::: LISTED RECORDS
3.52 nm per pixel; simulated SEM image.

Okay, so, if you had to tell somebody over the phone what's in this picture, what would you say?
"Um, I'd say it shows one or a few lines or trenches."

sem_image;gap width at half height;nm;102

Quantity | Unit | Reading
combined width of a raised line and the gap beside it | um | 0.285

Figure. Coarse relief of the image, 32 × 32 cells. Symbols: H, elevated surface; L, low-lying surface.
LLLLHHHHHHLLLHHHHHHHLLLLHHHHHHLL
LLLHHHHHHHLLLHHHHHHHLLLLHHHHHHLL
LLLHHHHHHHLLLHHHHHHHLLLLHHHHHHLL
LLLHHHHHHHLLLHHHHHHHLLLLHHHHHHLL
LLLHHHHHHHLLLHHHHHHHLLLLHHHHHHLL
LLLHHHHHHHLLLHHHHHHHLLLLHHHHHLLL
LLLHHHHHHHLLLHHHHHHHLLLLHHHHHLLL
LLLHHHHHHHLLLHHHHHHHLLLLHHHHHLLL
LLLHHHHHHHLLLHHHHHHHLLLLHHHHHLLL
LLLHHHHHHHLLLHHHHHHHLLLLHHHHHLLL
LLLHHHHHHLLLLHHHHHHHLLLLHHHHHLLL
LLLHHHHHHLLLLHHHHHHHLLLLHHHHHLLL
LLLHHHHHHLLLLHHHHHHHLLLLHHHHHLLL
::::::

• WORK INSTRUCTION:
The records above should be transcribed in full, with no differences.

• WRITTEN RESPONSE:
3.52 nm per pixel; simulated SEM image.

Okay, so, if you had to tell somebody over the phone what's in this picture, what would you say?
"Um, I'd say it shows one or a few lines or trenches."

sem_image;gap width at half height;nm;102

Quantity | Unit | Reading
combined width of a raised line and the gap beside it | um | 0.285

Figure. Coarse relief of the image, 32 × 32 cells. Symbols: H, elevated surface; L, low-lying surface.
LLLLHHHHHHLLLHHHHHHHLLLLHHHHHHLL
LLLHHHHHHHLLLHHHHHHHLLLLHHHHHHLL
LLLHHHHHHHLLLHHHHHHHLLLLHHHHHHLL
LLLHHHHHHHLLLHHHHHHHLLLLHHHHHHLL
LLLHHHHHHHLLLHHHHHHHLLLLHHHHHHLL
LLLHHHHHHHLLLHHHHHHHLLLLHHHHHLLL
LLLHHHHHHHLLLHHHHHHHLLLLHHHHHLLL
LLLHHHHHHHLLLHHHHHHHLLLLHHHHHLLL
LLLHHHHHHHLLLHHHHHHHLLLLHHHHHLLL
LLLHHHHHHHLLLHHHHHHHLLLLHHHHHLLL
LLLHHHHHHLLLLHHHHHHHLLLLHHHHHLLL
LLLHHHHHHLLLLHHHHHHHLLLLHHHHHLLL
LLLHHHHHHLLLLHHHHHHHLLLLHHHHHLLL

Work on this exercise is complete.